§ INFORMATION SHOWN:
___
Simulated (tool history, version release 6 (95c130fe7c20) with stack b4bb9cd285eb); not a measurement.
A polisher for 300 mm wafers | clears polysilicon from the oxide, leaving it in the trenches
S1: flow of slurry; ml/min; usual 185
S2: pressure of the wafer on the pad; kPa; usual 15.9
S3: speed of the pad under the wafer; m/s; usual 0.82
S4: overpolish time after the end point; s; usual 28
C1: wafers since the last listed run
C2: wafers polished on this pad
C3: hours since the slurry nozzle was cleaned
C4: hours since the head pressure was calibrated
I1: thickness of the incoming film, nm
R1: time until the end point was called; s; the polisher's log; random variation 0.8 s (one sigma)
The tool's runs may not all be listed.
___

Each entry given above is to be duplicated exactly.

§ EXERCISE RESPONSE:
Simulated (tool history, version release 6 (95c130fe7c20) with stack b4bb9cd285eb); not a measurement.
A polisher for 300 mm wafers | clears polysilicon from the oxide, leaving it in the trenches
S1: flow of slurry; ml/min; usual 185
S2: pressure of the wafer on the pad; kPa; usual 15.9
S3: speed of the pad under the wafer; m/s; usual 0.82
S4: overpolish time after the end point; s; usual 28
C1: wafers since the last listed run
C2: wafers polished on this pad
C3: hours since the slurry nozzle was cleaned
C4: hours since the head pressure was calibrated
I1: thickness of the incoming film, nm
R1: time until the end point was called; s; the polisher's log; random variation 0.8 s (one sigma)
The tool's runs may not all be listed.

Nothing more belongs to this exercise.